Requirement: Going down the data below, set down exactly the line with "note on this" and each line after it through the line with "(+) after a"; no other lines.

>>>
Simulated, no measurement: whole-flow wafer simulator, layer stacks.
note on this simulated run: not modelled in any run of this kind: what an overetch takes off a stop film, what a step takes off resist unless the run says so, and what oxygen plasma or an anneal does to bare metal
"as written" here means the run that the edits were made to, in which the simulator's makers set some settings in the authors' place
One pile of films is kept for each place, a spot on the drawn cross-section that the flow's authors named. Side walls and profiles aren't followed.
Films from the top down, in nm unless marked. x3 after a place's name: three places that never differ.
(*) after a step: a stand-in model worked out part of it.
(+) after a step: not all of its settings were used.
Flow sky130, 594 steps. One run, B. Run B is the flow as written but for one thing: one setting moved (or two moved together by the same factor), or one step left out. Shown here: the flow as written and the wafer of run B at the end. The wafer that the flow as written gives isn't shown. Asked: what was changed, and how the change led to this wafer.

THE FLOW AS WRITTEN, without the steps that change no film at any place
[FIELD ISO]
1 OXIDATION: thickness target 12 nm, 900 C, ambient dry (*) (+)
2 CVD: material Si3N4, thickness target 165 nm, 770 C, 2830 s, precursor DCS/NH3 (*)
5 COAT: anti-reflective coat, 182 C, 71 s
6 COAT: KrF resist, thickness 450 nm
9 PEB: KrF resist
<<<

Reply:
note on this simulated run: not modelled in any run of this kind: what an overetch takes off a stop film, what a step takes off resist unless the run says so, and what oxygen plasma or an anneal does to bare metal
"as written" here means the run that the edits were made to, in which the simulator's makers set some settings in the authors' place
One pile of films is kept for each place, a spot on the drawn cross-section that the flow's authors named. Side walls and profiles aren't followed.
Films from the top down, in nm unless marked. x3 after a place's name: three places that never differ.
(*) after a step: a stand-in model worked out part of it.
(+) after a step: not all of its settings were used.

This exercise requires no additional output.